Work order: For the records that follow, please set down exactly the lines between the one holding "245 nm wide, 5" and the one holding "Heads up on", inclusive, and only those.

Entries shown:
^^^^^^^^

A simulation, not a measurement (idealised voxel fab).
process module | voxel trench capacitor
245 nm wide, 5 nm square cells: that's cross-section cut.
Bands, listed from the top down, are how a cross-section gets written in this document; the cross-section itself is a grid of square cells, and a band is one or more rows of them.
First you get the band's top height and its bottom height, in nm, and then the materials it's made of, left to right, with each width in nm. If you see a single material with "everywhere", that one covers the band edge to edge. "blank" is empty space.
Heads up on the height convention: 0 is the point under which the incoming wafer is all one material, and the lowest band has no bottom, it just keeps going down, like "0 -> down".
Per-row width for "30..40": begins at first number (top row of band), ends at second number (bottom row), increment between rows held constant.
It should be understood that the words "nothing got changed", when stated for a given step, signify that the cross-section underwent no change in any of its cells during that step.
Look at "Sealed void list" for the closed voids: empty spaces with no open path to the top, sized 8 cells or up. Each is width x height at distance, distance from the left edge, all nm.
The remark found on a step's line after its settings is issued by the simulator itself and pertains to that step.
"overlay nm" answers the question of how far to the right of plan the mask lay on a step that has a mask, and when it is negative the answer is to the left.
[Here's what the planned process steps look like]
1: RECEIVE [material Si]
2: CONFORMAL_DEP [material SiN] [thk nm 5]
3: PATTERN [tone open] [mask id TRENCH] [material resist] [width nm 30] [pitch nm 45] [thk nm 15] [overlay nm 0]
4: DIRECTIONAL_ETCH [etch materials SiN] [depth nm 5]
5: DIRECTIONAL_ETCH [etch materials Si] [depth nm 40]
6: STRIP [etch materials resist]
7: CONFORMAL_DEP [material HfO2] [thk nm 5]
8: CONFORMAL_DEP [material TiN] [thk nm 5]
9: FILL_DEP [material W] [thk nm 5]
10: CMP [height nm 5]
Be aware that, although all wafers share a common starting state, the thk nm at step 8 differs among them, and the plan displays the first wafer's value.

^^^^^^^^

Your response:
245 nm wide, 5 nm square cells: that's cross-section cut.
Bands, listed from the top down, are how a cross-section gets written in this document; the cross-section itself is a grid of square cells, and a band is one or more rows of them.
First you get the band's top height and its bottom height, in nm, and then the materials it's made of, left to right, with each width in nm. If you see a single material with "everywhere", that one covers the band edge to edge. "blank" is empty space.
Heads up on the height convention: 0 is the point under which the incoming wafer is all one material, and the lowest band has no bottom, it just keeps going down, like "0 -> down".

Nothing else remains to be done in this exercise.